> [TASK ITEM]:
The lines from the start of the records through the one containing "route shown NAME@n: a" are to be restated word for word; please include both ends.

> [SUPPLIED MATERIAL]:
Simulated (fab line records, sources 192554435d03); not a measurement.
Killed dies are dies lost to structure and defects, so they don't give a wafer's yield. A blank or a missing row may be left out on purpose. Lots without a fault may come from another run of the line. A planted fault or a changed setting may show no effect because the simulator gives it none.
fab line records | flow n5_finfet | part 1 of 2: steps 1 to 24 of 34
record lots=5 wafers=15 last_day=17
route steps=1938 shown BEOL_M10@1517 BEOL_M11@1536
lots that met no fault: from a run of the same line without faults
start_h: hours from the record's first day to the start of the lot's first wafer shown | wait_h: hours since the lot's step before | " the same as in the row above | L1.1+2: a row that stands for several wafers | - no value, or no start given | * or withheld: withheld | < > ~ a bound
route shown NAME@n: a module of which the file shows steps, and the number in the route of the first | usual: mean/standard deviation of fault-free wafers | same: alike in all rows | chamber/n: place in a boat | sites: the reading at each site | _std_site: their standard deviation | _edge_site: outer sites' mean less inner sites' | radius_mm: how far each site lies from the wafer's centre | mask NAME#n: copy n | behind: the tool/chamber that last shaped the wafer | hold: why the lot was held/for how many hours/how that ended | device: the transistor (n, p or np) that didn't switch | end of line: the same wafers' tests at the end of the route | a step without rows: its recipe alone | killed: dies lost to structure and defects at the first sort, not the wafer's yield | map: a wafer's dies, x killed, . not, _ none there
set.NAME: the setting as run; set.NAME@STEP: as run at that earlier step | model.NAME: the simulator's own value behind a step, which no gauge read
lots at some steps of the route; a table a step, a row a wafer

> [EXPECTED ANSWER]:
Simulated (fab line records, sources 192554435d03); not a measurement.
Killed dies are dies lost to structure and defects, so they don't give a wafer's yield. A blank or a missing row may be left out on purpose. Lots without a fault may come from another run of the line. A planted fault or a changed setting may show no effect because the simulator gives it none.
fab line records | flow n5_finfet | part 1 of 2: steps 1 to 24 of 34
record lots=5 wafers=15 last_day=17
route steps=1938 shown BEOL_M10@1517 BEOL_M11@1536
lots that met no fault: from a run of the same line without faults
start_h: hours from the record's first day to the start of the lot's first wafer shown | wait_h: hours since the lot's step before | " the same as in the row above | L1.1+2: a row that stands for several wafers | - no value, or no start given | * or withheld: withheld | < > ~ a bound
route shown NAME@n: a module of which the file shows steps, and the number in the route of the first | usual: mean/standard deviation of fault-free wafers | same: alike in all rows | chamber/n: place in a boat | sites: the reading at each site | _std_site: their standard deviation | _edge_site: outer sites' mean less inner sites' | radius_mm: how far each site lies from the wafer's centre | mask NAME#n: copy n | behind: the tool/chamber that last shaped the wafer | hold: why the lot was held/for how many hours/how that ended | device: the transistor (n, p or np) that didn't switch | end of line: the same wafers' tests at the end of the route | a step without rows: its recipe alone | killed: dies lost to structure and defects at the first sort, not the wafer's yield | map: a wafer's dies, x killed, . not, _ none there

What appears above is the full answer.